= Work order =
When you reproduce the listing below, keep every entry exactly as written.

= Given entries =
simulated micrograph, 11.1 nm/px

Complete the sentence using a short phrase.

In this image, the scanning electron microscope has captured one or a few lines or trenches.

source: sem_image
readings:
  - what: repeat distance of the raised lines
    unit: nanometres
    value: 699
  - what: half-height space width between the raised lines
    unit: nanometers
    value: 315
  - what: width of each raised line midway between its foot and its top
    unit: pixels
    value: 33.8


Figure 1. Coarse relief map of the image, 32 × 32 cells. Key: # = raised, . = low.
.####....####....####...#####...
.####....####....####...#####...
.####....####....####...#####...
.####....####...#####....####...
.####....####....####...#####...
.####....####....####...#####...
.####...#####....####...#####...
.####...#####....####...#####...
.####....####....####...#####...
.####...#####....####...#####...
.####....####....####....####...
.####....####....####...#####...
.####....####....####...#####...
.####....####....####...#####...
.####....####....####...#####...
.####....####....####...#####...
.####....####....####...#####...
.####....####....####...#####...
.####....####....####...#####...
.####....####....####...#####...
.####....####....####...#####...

= Answer area =
simulated micrograph, 11.1 nm/px

Complete the sentence using a short phrase.

In this image, the scanning electron microscope has captured one or a few lines or trenches.

source: sem_image
readings:
  - what: repeat distance of the raised lines
    unit: nanometres
    value: 699
  - what: half-height space width between the raised lines
    unit: nanometers
    value: 315
  - what: width of each raised line midway between its foot and its top
    unit: pixels
    value: 33.8


Figure 1. Coarse relief map of the image, 32 × 32 cells. Key: # = raised, . = low.
.####....####....####...#####...
.####....####....####...#####...
.####....####....####...#####...
.####....####...#####....####...
.####....####....####...#####...
.####....####....####...#####...
.####...#####....####...#####...
.####...#####....####...#####...
.####....####....####...#####...
.####...#####....####...#####...
.####....####....####....####...
.####....####....####...#####...
.####....####....####...#####...
.####....####....####...#####...
.####....####....####...#####...
.####....####....####...#####...
.####....####....####...#####...
.####....####....####...#####...
.####....####....####...#####...
.####....####....####...#####...
.####....####....####...#####...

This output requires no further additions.